* * * *

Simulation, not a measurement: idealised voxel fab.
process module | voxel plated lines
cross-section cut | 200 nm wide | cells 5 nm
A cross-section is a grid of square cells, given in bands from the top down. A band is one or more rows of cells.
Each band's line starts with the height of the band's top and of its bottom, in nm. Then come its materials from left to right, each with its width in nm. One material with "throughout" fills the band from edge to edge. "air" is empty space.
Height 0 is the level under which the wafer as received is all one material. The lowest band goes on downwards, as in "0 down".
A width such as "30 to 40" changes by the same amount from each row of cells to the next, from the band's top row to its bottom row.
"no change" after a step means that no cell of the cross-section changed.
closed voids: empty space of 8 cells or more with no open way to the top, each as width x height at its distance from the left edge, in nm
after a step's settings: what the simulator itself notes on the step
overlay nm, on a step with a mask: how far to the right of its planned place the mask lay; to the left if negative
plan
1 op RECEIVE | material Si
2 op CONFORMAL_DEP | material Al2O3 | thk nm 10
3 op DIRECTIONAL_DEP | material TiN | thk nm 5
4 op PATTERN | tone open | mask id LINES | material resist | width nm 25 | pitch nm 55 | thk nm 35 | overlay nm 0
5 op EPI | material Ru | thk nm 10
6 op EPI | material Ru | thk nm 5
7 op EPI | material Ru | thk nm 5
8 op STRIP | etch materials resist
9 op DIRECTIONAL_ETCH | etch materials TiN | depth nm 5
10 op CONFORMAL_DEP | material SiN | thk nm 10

* * * *

WORK TASK: Output the lines of the records above exactly as they appear, from the line containing "3 op DIRECTIONAL_DEP" through the line containing "9 op DIRECTIONAL_ETCH".

RESULT:
3 op DIRECTIONAL_DEP | material TiN | thk nm 5
4 op PATTERN | tone open | mask id LINES | material resist | width nm 25 | pitch nm 55 | thk nm 35 | overlay nm 0
5 op EPI | material Ru | thk nm 10
6 op EPI | material Ru | thk nm 5
7 op EPI | material Ru | thk nm 5
8 op STRIP | etch materials resist
9 op DIRECTIONAL_ETCH | etch materials TiN | depth nm 5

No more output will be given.